:: Action item ::
The stretch from the line with "- a simulated SEM image" through the line with "Re: No problem, this" in the records below: write it out exactly, and nothing else.

== Segment start ==

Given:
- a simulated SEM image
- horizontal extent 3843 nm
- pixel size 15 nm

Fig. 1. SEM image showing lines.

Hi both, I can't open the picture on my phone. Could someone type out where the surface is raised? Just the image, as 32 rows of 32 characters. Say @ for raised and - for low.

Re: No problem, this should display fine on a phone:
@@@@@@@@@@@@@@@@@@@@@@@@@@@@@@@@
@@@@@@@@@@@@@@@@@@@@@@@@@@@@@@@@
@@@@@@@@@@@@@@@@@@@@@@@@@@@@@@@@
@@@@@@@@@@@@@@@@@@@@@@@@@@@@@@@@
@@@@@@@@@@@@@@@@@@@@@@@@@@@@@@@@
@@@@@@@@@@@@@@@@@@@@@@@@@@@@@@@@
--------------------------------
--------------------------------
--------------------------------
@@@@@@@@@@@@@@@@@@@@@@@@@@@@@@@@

== Segment end ==

:: Written answer ::
- a simulated SEM image
- horizontal extent 3843 nm
- pixel size 15 nm

Fig. 1. SEM image showing lines.

Hi both, I can't open the picture on my phone. Could someone type out where the surface is raised? Just the image, as 32 rows of 32 characters. Say @ for raised and - for low.

Re: No problem, this should display fine on a phone:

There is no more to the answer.